**Requirement:** This exercise calls for the line with "S2: pressure on", the line with "plate thermocouple calibrated", and all lines between them in the material below, output exactly and with no other lines.

*** Provided records ***

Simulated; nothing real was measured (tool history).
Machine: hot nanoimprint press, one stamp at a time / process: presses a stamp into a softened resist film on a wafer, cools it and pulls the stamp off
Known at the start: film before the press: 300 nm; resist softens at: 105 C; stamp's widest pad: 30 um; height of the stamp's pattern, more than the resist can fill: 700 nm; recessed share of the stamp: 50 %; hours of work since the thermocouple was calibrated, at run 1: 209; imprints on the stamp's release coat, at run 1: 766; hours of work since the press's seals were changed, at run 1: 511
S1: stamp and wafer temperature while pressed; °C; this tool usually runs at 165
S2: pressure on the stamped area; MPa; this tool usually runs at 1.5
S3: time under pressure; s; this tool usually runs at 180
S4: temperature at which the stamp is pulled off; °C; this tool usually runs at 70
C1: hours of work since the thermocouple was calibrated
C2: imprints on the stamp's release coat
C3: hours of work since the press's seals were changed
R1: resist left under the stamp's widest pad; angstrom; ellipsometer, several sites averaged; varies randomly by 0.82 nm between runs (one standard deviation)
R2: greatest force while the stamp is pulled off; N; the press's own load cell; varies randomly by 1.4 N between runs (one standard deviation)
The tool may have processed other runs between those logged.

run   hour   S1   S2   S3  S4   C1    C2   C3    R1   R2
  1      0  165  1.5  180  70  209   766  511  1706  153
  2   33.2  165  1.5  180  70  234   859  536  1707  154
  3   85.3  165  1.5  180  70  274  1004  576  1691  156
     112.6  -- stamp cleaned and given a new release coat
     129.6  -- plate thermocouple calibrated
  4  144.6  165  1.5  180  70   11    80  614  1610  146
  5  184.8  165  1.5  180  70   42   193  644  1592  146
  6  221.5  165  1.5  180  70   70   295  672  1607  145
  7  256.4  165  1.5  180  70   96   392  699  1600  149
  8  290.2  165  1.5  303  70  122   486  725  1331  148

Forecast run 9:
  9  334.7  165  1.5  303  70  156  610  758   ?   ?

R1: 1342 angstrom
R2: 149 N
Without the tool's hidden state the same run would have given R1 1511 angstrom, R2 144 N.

***

**Result:**
S2: pressure on the stamped area; MPa; this tool usually runs at 1.5
S3: time under pressure; s; this tool usually runs at 180
S4: temperature at which the stamp is pulled off; °C; this tool usually runs at 70
C1: hours of work since the thermocouple was calibrated
C2: imprints on the stamp's release coat
C3: hours of work since the press's seals were changed
R1: resist left under the stamp's widest pad; angstrom; ellipsometer, several sites averaged; varies randomly by 0.82 nm between runs (one standard deviation)
R2: greatest force while the stamp is pulled off; N; the press's own load cell; varies randomly by 1.4 N between runs (one standard deviation)
The tool may have processed other runs between those logged.

run   hour   S1   S2   S3  S4   C1    C2   C3    R1   R2
  1      0  165  1.5  180  70  209   766  511  1706  153
  2   33.2  165  1.5  180  70  234   859  536  1707  154
  3   85.3  165  1.5  180  70  274  1004  576  1691  156
     112.6  -- stamp cleaned and given a new release coat
     129.6  -- plate thermocouple calibrated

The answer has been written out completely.